*** Records provided Section Begins ***

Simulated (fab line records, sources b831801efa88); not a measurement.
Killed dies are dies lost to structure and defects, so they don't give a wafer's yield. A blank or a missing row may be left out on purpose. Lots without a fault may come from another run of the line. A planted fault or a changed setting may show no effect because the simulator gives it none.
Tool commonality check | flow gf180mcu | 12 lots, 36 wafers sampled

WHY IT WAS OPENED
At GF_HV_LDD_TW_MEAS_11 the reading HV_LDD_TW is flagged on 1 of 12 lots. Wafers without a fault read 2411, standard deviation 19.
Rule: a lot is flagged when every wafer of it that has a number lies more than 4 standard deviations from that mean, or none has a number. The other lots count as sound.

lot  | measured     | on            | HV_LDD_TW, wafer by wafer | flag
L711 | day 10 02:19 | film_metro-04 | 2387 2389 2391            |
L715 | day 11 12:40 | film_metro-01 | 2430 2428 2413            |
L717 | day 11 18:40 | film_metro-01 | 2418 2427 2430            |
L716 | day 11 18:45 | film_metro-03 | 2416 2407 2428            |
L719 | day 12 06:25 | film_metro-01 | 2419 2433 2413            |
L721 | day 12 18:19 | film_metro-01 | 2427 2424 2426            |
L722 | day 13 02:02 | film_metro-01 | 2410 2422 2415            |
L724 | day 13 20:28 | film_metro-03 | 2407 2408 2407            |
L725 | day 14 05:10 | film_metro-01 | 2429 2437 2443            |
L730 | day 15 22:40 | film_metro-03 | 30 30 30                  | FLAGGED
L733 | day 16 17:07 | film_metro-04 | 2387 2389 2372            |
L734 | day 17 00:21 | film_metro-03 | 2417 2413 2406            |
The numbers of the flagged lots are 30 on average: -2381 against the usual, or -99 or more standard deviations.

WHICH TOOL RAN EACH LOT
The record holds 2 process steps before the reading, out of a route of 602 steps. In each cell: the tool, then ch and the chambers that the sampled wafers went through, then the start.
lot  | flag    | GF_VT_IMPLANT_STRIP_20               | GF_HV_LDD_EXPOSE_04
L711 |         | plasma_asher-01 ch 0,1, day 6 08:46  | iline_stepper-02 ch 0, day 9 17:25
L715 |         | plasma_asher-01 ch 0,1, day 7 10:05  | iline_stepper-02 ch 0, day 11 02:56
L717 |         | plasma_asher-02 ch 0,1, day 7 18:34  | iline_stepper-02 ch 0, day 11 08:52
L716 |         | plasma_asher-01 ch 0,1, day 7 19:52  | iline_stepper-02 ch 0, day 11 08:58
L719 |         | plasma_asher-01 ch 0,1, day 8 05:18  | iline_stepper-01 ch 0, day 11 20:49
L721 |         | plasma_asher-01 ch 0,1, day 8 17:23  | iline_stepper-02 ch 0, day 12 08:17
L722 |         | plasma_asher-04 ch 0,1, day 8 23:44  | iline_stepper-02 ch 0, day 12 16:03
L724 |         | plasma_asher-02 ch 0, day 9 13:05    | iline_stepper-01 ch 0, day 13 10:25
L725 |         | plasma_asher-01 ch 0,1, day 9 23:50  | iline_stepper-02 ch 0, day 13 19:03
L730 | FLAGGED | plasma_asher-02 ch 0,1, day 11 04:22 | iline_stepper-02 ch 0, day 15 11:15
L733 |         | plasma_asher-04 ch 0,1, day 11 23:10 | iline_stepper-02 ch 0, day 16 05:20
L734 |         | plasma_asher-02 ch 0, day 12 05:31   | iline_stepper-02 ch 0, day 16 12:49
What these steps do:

*** Records provided Section Ends ***

* Work task:
Only the lines from the start of the data to the line holding "L715 | day 11" are wanted; return them exactly, both ends included.

* Exercise response:
Simulated (fab line records, sources b831801efa88); not a measurement.
Killed dies are dies lost to structure and defects, so they don't give a wafer's yield. A blank or a missing row may be left out on purpose. Lots without a fault may come from another run of the line. A planted fault or a changed setting may show no effect because the simulator gives it none.
Tool commonality check | flow gf180mcu | 12 lots, 36 wafers sampled

WHY IT WAS OPENED
At GF_HV_LDD_TW_MEAS_11 the reading HV_LDD_TW is flagged on 1 of 12 lots. Wafers without a fault read 2411, standard deviation 19.
Rule: a lot is flagged when every wafer of it that has a number lies more than 4 standard deviations from that mean, or none has a number. The other lots count as sound.

lot  | measured     | on            | HV_LDD_TW, wafer by wafer | flag
L711 | day 10 02:19 | film_metro-04 | 2387 2389 2391            |
L715 | day 11 12:40 | film_metro-01 | 2430 2428 2413            |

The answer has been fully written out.